→ Work instruction: Retype verbatim the lines of the listing, from the very first through the line with "Killed dies are".

→ Records provided:

╔══

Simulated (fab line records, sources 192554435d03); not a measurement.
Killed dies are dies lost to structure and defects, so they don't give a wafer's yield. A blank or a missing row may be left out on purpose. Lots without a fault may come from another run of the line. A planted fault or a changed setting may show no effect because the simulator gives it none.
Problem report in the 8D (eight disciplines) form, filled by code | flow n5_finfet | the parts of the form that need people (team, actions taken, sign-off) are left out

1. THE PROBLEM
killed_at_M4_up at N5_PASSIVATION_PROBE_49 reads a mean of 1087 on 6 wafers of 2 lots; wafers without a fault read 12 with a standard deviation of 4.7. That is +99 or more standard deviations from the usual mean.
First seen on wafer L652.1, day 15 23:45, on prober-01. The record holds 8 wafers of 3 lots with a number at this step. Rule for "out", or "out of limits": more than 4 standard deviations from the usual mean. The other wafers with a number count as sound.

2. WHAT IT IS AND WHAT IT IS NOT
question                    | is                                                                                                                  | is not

╚══

→ Reply:
Simulated (fab line records, sources 192554435d03); not a measurement.
Killed dies are dies lost to structure and defects, so they don't give a wafer's yield. A blank or a missing row may be left out on purpose. Lots without a fault may come from another run of the line. A planted fault or a changed setting may show no effect because the simulator gives it none.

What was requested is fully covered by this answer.